• [MATERIAL SHOWN]:
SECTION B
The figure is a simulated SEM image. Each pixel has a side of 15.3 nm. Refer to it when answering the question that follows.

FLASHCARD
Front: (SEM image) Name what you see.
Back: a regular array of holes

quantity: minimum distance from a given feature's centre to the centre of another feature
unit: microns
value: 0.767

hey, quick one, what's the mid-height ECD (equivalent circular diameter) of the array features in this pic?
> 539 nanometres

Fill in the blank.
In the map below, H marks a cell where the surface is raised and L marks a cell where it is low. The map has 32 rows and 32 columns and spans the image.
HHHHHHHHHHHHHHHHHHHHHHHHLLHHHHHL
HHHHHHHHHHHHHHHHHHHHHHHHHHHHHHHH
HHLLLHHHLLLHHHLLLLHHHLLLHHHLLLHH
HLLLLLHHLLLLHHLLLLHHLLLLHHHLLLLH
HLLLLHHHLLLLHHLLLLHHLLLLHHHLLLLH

• [REQUIRED ACTION]: Repeat the records above exactly, with nothing left out.

• [EXPECTED ANSWER]:
SECTION B
The figure is a simulated SEM image. Each pixel has a side of 15.3 nm. Refer to it when answering the question that follows.

FLASHCARD
Front: (SEM image) Name what you see.
Back: a regular array of holes

quantity: minimum distance from a given feature's centre to the centre of another feature
unit: microns
value: 0.767

hey, quick one, what's the mid-height ECD (equivalent circular diameter) of the array features in this pic?
> 539 nanometres

Fill in the blank.
In the map below, H marks a cell where the surface is raised and L marks a cell where it is low. The map has 32 rows and 32 columns and spans the image.
HHHHHHHHHHHHHHHHHHHHHHHHLLHHHHHL
HHHHHHHHHHHHHHHHHHHHHHHHHHHHHHHH
HHLLLHHHLLLHHHLLLLHHHLLLHHHLLLHH
HLLLLLHHLLLLHHLLLLHHLLLLHHHLLLLH
HLLLLHHHLLLLHHLLLLHHLLLLHHHLLLLH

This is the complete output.